◆ **Data listing**
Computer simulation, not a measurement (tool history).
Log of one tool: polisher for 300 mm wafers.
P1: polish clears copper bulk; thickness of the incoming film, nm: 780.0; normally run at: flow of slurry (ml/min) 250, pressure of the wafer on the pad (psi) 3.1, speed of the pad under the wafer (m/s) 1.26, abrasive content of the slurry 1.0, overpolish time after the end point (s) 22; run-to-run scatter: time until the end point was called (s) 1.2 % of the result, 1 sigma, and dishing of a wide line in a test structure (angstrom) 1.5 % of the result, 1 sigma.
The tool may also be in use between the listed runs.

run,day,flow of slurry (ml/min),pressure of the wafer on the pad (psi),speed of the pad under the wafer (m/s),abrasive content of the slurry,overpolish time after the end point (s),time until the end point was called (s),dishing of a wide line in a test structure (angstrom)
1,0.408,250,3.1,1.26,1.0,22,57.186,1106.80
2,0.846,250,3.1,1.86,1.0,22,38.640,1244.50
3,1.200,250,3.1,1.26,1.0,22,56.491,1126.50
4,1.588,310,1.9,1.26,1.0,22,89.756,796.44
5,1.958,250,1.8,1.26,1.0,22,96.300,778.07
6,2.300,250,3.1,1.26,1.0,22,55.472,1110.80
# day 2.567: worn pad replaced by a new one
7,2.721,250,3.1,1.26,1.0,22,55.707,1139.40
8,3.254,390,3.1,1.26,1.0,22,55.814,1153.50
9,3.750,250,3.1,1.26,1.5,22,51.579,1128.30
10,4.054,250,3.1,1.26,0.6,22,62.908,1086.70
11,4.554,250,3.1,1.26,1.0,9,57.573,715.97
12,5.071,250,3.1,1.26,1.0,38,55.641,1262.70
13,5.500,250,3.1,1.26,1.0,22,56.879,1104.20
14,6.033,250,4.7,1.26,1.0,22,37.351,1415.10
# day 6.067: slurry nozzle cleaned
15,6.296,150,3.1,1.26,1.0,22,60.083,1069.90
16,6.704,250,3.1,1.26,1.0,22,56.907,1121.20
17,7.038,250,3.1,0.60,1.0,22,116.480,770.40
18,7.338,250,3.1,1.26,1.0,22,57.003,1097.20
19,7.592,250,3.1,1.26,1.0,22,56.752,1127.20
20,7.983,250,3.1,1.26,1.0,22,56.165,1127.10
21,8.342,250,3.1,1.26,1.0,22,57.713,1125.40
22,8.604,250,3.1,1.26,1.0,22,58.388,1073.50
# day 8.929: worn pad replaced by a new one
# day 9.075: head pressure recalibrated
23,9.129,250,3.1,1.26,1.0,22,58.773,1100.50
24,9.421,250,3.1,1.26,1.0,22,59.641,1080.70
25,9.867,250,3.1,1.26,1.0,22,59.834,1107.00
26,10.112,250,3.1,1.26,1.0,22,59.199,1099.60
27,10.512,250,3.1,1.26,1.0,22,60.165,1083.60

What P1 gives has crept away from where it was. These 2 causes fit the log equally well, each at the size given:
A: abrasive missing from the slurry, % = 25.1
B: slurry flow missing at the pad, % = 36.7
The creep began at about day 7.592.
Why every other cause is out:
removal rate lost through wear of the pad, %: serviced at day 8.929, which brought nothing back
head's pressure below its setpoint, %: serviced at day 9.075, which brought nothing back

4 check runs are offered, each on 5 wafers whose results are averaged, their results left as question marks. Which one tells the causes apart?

◆ **Work task**
What do the lines above say from the one containing "2,0.846,250,3.1,1.86,1.0,22,38.640,1244.50" down to the one containing "# day 6.067: slurry nozzle cleaned"? Return them exactly, both end lines included, and only them.

◆ **Problem solution**
2,0.846,250,3.1,1.86,1.0,22,38.640,1244.50
3,1.200,250,3.1,1.26,1.0,22,56.491,1126.50
4,1.588,310,1.9,1.26,1.0,22,89.756,796.44
5,1.958,250,1.8,1.26,1.0,22,96.300,778.07
6,2.300,250,3.1,1.26,1.0,22,55.472,1110.80
# day 2.567: worn pad replaced by a new one
7,2.721,250,3.1,1.26,1.0,22,55.707,1139.40
8,3.254,390,3.1,1.26,1.0,22,55.814,1153.50
9,3.750,250,3.1,1.26,1.5,22,51.579,1128.30
10,4.054,250,3.1,1.26,0.6,22,62.908,1086.70
11,4.554,250,3.1,1.26,1.0,9,57.573,715.97
12,5.071,250,3.1,1.26,1.0,38,55.641,1262.70
13,5.500,250,3.1,1.26,1.0,22,56.879,1104.20
14,6.033,250,4.7,1.26,1.0,22,37.351,1415.10
# day 6.067: slurry nozzle cleaned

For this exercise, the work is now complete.